* ACTION ITEM *
Print exactly what the entries say, line by line, from the first line down to the one with "Cross-section spec: square-cell", inclusive.

* SUPPLIED ENTRIES *
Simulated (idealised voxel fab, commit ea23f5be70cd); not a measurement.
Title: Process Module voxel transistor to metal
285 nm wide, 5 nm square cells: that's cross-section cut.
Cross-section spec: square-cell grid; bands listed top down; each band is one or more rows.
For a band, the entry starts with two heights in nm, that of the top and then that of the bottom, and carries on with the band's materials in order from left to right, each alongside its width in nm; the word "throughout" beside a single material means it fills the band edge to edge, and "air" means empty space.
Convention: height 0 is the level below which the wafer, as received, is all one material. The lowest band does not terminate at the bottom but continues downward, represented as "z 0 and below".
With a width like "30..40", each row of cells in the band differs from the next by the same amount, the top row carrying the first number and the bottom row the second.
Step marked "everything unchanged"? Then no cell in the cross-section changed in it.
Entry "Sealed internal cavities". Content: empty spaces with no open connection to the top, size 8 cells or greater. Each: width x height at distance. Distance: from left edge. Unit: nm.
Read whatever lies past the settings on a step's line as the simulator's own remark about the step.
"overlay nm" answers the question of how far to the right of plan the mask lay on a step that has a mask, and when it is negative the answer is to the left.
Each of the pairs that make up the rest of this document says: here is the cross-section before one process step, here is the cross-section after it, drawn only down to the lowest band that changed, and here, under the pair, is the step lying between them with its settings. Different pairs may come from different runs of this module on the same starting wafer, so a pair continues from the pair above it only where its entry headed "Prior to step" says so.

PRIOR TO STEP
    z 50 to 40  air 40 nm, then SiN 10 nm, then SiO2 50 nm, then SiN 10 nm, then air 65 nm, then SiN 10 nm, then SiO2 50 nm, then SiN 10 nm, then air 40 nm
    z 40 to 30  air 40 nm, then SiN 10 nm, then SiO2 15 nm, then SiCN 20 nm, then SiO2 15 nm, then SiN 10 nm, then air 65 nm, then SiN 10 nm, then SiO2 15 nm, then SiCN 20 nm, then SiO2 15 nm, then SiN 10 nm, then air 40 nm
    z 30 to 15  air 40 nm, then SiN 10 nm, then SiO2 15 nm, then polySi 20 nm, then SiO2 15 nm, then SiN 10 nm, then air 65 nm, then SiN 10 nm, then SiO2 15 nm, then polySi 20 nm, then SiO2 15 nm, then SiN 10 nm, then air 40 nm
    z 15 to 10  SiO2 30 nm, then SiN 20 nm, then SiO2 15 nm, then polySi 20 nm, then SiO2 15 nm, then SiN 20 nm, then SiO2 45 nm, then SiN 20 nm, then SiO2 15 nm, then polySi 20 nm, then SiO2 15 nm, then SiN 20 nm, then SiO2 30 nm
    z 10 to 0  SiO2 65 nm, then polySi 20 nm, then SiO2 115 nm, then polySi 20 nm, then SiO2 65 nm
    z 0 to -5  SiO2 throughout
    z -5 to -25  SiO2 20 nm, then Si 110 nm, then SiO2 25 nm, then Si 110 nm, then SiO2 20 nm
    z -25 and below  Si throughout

* EXERCISE RESPONSE *
Simulated (idealised voxel fab, commit ea23f5be70cd); not a measurement.
Title: Process Module voxel transistor to metal
285 nm wide, 5 nm square cells: that's cross-section cut.
Cross-section spec: square-cell grid; bands listed top down; each band is one or more rows.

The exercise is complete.